--------------------
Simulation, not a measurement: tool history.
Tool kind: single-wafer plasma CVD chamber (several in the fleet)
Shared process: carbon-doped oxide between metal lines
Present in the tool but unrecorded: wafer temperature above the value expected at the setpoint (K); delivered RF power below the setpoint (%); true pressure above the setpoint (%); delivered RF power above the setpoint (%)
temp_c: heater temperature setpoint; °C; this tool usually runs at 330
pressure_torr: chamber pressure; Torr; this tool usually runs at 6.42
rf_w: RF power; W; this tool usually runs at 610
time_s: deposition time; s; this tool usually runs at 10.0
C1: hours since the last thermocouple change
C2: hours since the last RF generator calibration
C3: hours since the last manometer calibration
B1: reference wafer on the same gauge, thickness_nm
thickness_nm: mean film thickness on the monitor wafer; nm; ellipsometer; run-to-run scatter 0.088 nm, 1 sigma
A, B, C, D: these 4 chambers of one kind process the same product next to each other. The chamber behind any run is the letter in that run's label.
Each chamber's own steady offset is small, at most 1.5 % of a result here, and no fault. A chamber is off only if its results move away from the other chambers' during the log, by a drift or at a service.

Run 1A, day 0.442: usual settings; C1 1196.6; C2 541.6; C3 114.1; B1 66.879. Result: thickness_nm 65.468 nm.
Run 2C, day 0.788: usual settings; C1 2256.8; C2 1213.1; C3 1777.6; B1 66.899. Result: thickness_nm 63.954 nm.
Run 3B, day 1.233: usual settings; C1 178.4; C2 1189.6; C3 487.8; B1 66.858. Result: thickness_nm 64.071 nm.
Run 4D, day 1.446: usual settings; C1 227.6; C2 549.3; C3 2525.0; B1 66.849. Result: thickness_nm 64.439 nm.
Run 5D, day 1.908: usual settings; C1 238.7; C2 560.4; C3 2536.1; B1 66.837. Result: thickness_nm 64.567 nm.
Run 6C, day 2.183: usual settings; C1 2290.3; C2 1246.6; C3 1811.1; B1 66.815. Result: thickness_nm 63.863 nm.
--------------------

- **Exercise**
Reproducing the whole listing above is not the task. Copy exactly only the lines from the one with "B1: reference wafer" to the one with "A, B, C, D: these", both kept.

- **Result**
B1: reference wafer on the same gauge, thickness_nm
thickness_nm: mean film thickness on the monitor wafer; nm; ellipsometer; run-to-run scatter 0.088 nm, 1 sigma
A, B, C, D: these 4 chambers of one kind process the same product next to each other. The chamber behind any run is the letter in that run's label.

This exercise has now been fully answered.